Data excerpts Block Start

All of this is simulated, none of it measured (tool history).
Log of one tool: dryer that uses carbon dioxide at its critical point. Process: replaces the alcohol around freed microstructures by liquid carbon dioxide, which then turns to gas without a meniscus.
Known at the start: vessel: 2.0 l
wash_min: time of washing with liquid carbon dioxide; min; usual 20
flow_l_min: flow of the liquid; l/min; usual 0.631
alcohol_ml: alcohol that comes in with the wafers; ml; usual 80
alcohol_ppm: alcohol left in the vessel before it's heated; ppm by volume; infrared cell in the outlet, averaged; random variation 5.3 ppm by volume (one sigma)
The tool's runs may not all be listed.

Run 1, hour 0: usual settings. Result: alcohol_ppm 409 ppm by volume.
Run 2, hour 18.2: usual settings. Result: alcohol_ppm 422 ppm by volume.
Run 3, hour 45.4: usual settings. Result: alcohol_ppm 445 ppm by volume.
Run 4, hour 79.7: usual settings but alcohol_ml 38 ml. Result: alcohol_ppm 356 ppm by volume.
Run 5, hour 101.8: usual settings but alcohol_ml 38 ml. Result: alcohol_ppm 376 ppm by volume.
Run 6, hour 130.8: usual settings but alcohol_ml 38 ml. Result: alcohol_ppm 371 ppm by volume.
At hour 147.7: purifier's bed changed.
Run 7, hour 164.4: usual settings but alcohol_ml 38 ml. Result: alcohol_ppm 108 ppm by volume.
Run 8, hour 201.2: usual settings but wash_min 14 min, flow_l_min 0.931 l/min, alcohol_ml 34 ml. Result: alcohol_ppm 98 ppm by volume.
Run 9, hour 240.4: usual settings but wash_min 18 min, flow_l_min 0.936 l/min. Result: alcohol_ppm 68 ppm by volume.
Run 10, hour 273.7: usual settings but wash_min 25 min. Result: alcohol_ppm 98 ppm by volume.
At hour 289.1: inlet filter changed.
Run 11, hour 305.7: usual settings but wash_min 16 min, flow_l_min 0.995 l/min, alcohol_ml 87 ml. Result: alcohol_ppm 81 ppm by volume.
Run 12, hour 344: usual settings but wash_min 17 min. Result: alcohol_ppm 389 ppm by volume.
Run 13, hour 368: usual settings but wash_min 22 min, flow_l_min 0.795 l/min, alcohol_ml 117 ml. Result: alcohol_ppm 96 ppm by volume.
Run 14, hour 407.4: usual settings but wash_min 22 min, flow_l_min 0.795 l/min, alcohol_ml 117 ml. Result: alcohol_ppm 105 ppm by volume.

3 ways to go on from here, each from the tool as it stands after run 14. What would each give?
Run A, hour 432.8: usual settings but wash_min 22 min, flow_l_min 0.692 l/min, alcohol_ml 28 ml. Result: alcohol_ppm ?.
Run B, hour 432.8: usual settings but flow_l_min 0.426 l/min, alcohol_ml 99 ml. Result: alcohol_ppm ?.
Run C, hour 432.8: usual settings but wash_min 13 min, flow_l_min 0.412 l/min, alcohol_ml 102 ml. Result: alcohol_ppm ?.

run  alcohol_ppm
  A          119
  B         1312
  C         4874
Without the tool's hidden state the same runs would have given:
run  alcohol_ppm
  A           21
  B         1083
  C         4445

Data excerpts Block End

**Work item:**
Output, unchanged, the lines of the listing above from the first one through the one holding "Run 5, hour". Leave out every line after it.

**Exercise result:**
All of this is simulated, none of it measured (tool history).
Log of one tool: dryer that uses carbon dioxide at its critical point. Process: replaces the alcohol around freed microstructures by liquid carbon dioxide, which then turns to gas without a meniscus.
Known at the start: vessel: 2.0 l
wash_min: time of washing with liquid carbon dioxide; min; usual 20
flow_l_min: flow of the liquid; l/min; usual 0.631
alcohol_ml: alcohol that comes in with the wafers; ml; usual 80
alcohol_ppm: alcohol left in the vessel before it's heated; ppm by volume; infrared cell in the outlet, averaged; random variation 5.3 ppm by volume (one sigma)
The tool's runs may not all be listed.

Run 1, hour 0: usual settings. Result: alcohol_ppm 409 ppm by volume.
Run 2, hour 18.2: usual settings. Result: alcohol_ppm 422 ppm by volume.
Run 3, hour 45.4: usual settings. Result: alcohol_ppm 445 ppm by volume.
Run 4, hour 79.7: usual settings but alcohol_ml 38 ml. Result: alcohol_ppm 356 ppm by volume.
Run 5, hour 101.8: usual settings but alcohol_ml 38 ml. Result: alcohol_ppm 376 ppm by volume.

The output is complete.